Data provided:
▬▬▬

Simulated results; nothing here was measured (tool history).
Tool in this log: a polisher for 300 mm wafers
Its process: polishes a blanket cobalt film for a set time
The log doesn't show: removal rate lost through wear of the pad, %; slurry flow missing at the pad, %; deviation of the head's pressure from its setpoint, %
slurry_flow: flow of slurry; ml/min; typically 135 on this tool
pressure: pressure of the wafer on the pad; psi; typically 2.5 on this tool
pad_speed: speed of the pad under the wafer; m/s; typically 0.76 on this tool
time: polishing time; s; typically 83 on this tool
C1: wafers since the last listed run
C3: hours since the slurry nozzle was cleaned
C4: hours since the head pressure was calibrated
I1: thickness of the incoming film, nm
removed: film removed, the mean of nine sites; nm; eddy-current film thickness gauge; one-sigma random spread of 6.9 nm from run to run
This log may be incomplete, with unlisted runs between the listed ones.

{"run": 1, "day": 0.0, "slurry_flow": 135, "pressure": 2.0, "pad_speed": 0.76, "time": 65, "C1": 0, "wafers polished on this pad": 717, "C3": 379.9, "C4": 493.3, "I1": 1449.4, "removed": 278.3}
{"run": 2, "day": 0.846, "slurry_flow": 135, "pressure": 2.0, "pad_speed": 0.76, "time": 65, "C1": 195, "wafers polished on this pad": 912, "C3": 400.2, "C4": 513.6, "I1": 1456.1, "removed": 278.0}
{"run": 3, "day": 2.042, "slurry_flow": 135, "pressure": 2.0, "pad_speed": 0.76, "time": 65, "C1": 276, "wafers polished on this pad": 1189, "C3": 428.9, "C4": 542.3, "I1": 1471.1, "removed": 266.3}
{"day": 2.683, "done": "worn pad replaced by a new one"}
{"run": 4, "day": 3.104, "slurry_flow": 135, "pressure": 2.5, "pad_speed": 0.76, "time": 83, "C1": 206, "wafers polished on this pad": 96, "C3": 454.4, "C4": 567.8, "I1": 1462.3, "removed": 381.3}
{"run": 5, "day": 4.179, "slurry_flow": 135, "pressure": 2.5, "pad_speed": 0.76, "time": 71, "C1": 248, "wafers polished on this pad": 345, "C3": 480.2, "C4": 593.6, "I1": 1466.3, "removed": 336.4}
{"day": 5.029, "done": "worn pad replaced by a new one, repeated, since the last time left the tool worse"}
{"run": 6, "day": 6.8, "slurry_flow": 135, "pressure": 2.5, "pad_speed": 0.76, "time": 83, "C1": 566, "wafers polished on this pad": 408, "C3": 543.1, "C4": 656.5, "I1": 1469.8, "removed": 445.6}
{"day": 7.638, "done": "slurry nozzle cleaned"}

▬▬▬

Restate word for word the lines above, beginning at the first one and ending at the line that carries "I1: thickness of the incoming film, nm".

Simulated results; nothing here was measured (tool history).
Tool in this log: a polisher for 300 mm wafers
Its process: polishes a blanket cobalt film for a set time
The log doesn't show: removal rate lost through wear of the pad, %; slurry flow missing at the pad, %; deviation of the head's pressure from its setpoint, %
slurry_flow: flow of slurry; ml/min; typically 135 on this tool
pressure: pressure of the wafer on the pad; psi; typically 2.5 on this tool
pad_speed: speed of the pad under the wafer; m/s; typically 0.76 on this tool
time: polishing time; s; typically 83 on this tool
C1: wafers since the last listed run
C3: hours since the slurry nozzle was cleaned
C4: hours since the head pressure was calibrated
I1: thickness of the incoming film, nm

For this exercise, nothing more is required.